» Information
------------------------------

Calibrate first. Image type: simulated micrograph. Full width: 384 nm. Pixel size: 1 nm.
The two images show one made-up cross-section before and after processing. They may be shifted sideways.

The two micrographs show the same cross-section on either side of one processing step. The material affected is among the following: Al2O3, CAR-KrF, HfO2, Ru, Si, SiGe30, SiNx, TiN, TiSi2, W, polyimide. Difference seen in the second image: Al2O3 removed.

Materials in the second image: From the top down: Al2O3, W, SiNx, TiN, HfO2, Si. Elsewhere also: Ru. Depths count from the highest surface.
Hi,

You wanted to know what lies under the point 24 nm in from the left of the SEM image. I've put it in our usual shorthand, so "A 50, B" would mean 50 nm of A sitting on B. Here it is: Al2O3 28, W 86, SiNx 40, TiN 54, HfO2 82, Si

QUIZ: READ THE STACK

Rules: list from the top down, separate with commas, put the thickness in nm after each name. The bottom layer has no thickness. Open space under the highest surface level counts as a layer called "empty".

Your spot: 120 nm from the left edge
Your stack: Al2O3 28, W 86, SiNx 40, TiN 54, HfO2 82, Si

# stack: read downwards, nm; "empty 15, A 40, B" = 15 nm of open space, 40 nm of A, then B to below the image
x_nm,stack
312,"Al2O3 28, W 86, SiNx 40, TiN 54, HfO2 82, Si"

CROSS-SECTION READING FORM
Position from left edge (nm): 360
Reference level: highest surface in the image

------------------------------

» Exercise
Copy the full listing verbatim.

» Solution
Calibrate first. Image type: simulated micrograph. Full width: 384 nm. Pixel size: 1 nm.
The two images show one made-up cross-section before and after processing. They may be shifted sideways.

The two micrographs show the same cross-section on either side of one processing step. The material affected is among the following: Al2O3, CAR-KrF, HfO2, Ru, Si, SiGe30, SiNx, TiN, TiSi2, W, polyimide. Difference seen in the second image: Al2O3 removed.

Materials in the second image: From the top down: Al2O3, W, SiNx, TiN, HfO2, Si. Elsewhere also: Ru. Depths count from the highest surface.
Hi,

You wanted to know what lies under the point 24 nm in from the left of the SEM image. I've put it in our usual shorthand, so "A 50, B" would mean 50 nm of A sitting on B. Here it is: Al2O3 28, W 86, SiNx 40, TiN 54, HfO2 82, Si

QUIZ: READ THE STACK

Rules: list from the top down, separate with commas, put the thickness in nm after each name. The bottom layer has no thickness. Open space under the highest surface level counts as a layer called "empty".

Your spot: 120 nm from the left edge
Your stack: Al2O3 28, W 86, SiNx 40, TiN 54, HfO2 82, Si

# stack: read downwards, nm; "empty 15, A 40, B" = 15 nm of open space, 40 nm of A, then B to below the image
x_nm,stack
312,"Al2O3 28, W 86, SiNx 40, TiN 54, HfO2 82, Si"

CROSS-SECTION READING FORM
Position from left edge (nm): 360
Reference level: highest surface in the image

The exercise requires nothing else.